[Start of section]
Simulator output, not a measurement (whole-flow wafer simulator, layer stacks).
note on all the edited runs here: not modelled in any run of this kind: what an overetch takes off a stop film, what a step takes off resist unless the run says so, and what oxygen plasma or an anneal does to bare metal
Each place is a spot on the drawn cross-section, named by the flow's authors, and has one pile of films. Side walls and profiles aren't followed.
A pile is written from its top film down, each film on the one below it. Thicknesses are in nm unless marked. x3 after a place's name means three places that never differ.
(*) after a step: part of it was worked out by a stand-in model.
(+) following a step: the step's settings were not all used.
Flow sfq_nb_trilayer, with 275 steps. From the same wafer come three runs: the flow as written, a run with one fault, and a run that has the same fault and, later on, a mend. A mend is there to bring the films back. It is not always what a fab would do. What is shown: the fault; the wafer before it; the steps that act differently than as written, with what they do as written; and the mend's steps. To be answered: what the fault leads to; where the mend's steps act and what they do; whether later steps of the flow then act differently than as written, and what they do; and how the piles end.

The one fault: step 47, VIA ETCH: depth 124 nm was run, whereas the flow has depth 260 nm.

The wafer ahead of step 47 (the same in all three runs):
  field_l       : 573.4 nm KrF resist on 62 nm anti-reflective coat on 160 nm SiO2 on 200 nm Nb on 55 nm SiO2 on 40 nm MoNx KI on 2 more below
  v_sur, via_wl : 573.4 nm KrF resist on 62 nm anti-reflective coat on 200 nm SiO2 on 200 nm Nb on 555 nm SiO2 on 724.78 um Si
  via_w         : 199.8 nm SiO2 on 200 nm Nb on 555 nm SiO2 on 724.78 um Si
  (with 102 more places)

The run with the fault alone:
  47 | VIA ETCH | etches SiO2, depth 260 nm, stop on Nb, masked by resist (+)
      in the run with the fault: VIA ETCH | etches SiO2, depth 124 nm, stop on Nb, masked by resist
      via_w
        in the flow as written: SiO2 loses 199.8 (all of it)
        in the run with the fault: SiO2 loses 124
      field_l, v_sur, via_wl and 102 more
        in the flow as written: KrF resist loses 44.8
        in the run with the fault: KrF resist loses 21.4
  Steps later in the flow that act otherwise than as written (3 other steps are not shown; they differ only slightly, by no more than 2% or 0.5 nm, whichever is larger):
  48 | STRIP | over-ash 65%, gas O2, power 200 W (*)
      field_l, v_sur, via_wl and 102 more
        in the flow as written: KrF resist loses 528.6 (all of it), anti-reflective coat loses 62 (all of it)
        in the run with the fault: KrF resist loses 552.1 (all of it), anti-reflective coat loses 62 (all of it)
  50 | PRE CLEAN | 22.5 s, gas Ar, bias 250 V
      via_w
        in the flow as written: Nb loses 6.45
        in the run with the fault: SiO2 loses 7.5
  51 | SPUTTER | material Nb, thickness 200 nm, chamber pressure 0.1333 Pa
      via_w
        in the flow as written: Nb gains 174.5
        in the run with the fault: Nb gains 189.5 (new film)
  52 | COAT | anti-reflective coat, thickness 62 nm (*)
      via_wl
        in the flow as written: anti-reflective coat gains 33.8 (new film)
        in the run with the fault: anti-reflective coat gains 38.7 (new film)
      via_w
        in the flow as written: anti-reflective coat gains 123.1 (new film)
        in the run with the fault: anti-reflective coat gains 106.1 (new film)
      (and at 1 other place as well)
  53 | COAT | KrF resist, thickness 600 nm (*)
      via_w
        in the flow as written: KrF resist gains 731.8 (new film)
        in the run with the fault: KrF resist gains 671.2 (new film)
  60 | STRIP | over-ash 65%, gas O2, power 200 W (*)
[End of section]

_Work task_: Repeat only what lies between the first line of the data and the line containing "A pile is written", both of those lines included, exactly as it stands.

_Task response_:
Simulator output, not a measurement (whole-flow wafer simulator, layer stacks).
note on all the edited runs here: not modelled in any run of this kind: what an overetch takes off a stop film, what a step takes off resist unless the run says so, and what oxygen plasma or an anneal does to bare metal
Each place is a spot on the drawn cross-section, named by the flow's authors, and has one pile of films. Side walls and profiles aren't followed.
A pile is written from its top film down, each film on the one below it. Thicknesses are in nm unless marked. x3 after a place's name means three places that never differ.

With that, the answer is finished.